Available data:
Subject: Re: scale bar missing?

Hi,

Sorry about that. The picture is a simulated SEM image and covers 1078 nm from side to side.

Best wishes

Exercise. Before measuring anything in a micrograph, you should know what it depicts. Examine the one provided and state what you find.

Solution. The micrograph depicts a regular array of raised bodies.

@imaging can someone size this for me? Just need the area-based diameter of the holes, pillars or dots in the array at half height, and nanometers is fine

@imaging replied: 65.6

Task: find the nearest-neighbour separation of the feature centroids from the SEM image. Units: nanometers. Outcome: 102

Requirement: The line containing "Solution. The micrograph" marks the end: copy exactly every line from the top of the data above down to it, that line included.

Exercise result:
Subject: Re: scale bar missing?

Hi,

Sorry about that. The picture is a simulated SEM image and covers 1078 nm from side to side.

Best wishes

Exercise. Before measuring anything in a micrograph, you should know what it depicts. Examine the one provided and state what you find.

Solution. The micrograph depicts a regular array of raised bodies.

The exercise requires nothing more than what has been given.